### Action item
Go through the following data and transcribe exactly the stretch of lines from the one holding "- 5 down to -5: 30" to the one holding "- -45 and below: Si all across", both included.

Supplied data section start

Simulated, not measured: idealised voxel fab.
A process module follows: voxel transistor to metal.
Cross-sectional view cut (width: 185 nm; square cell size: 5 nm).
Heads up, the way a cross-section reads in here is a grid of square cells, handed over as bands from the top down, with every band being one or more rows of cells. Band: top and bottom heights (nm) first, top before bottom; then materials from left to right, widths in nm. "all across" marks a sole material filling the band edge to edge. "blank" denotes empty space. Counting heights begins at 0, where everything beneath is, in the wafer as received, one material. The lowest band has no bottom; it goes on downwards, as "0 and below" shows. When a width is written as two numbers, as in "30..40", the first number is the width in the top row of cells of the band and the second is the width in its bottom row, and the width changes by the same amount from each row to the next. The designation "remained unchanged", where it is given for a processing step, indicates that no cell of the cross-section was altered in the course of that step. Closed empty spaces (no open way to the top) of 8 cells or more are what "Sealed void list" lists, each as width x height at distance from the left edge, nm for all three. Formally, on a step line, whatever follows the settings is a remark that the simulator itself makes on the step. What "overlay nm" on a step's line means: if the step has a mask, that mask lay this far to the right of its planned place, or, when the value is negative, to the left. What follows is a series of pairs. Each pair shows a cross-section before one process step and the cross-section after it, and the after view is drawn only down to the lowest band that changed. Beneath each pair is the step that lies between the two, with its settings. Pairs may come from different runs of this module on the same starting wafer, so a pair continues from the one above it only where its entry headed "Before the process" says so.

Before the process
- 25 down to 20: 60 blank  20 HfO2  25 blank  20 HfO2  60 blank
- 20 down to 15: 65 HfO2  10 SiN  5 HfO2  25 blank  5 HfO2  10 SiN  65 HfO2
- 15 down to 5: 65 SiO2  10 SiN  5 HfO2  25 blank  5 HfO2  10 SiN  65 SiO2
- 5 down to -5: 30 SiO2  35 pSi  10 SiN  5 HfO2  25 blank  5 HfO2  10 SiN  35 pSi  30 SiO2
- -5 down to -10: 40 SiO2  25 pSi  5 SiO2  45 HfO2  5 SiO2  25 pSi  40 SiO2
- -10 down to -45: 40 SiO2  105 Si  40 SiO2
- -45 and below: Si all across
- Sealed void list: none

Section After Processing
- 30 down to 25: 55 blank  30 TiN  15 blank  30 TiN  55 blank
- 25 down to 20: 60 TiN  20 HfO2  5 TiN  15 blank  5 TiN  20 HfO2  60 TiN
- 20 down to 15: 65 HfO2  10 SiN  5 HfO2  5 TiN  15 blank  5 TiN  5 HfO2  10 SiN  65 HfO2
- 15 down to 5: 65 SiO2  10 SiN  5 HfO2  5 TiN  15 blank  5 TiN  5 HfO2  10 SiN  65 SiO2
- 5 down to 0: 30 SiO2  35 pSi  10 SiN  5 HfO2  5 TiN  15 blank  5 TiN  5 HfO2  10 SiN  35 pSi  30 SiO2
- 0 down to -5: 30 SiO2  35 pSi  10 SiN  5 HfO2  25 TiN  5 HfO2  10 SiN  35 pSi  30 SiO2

Supplied data section end

### Task response
- 5 down to -5: 30 SiO2  35 pSi  10 SiN  5 HfO2  25 blank  5 HfO2  10 SiN  35 pSi  30 SiO2
- -5 down to -10: 40 SiO2  25 pSi  5 SiO2  45 HfO2  5 SiO2  25 pSi  40 SiO2
- -10 down to -45: 40 SiO2  105 Si  40 SiO2
- -45 and below: Si all across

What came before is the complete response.